__Activity__
In the material below, find the line with "- 2: OXIDIZE [depth nm 5]" and the line with "- 4: MASKED_ETCH", then output those two lines and every line between them, exactly.

▶

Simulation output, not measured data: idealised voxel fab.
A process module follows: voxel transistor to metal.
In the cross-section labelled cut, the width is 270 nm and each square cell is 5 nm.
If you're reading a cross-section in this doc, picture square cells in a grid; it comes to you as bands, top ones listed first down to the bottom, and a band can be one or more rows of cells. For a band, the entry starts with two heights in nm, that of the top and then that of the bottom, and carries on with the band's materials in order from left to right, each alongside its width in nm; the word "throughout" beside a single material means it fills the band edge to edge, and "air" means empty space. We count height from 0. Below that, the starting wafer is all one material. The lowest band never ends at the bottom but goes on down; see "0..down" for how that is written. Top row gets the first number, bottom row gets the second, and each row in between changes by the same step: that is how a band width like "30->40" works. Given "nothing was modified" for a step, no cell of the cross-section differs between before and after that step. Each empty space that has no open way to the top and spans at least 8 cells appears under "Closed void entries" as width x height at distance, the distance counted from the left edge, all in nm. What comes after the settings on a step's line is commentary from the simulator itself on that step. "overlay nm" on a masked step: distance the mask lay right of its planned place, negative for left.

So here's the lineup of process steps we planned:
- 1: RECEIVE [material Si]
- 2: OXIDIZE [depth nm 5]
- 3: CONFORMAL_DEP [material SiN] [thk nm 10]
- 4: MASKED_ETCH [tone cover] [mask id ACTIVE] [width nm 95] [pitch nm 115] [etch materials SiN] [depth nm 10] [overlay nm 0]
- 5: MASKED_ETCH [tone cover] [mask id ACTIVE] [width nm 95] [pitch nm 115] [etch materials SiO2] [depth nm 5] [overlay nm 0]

◀

__Your solution__
- 2: OXIDIZE [depth nm 5]
- 3: CONFORMAL_DEP [material SiN] [thk nm 10]
- 4: MASKED_ETCH [tone cover] [mask id ACTIVE] [width nm 95] [pitch nm 115] [etch materials SiN] [depth nm 10] [overlay nm 0]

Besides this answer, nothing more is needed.